■ Action item ■
Please return the whole listing, character for character.

Segment Start: Supplied material
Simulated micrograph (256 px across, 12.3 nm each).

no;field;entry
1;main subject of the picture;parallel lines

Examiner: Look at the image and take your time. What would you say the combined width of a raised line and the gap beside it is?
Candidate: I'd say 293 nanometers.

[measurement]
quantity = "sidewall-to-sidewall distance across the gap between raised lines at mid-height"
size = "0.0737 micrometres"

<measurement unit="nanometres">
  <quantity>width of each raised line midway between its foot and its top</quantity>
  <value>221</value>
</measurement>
Segment End: Supplied material

■ Response box ■
Simulated micrograph (256 px across, 12.3 nm each).

no;field;entry
1;main subject of the picture;parallel lines

Examiner: Look at the image and take your time. What would you say the combined width of a raised line and the gap beside it is?
Candidate: I'd say 293 nanometers.

[measurement]
quantity = "sidewall-to-sidewall distance across the gap between raised lines at mid-height"
size = "0.0737 micrometres"

<measurement unit="nanometres">
  <quantity>width of each raised line midway between its foot and its top</quantity>
  <value>221</value>
</measurement>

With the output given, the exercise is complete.